= = =

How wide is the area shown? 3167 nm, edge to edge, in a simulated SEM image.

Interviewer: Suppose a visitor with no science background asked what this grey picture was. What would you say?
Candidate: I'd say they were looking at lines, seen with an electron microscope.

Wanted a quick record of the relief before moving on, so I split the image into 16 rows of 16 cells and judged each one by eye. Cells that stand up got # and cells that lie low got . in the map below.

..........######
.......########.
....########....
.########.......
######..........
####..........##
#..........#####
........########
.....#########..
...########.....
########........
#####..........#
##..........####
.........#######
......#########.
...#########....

= = =

### WORK TASK
Retype, exactly and in full, the listing from its first line to the one holding "Candidate: I'd say", both included.

### WORKED SOLUTION
How wide is the area shown? 3167 nm, edge to edge, in a simulated SEM image.

Interviewer: Suppose a visitor with no science background asked what this grey picture was. What would you say?
Candidate: I'd say they were looking at lines, seen with an electron microscope.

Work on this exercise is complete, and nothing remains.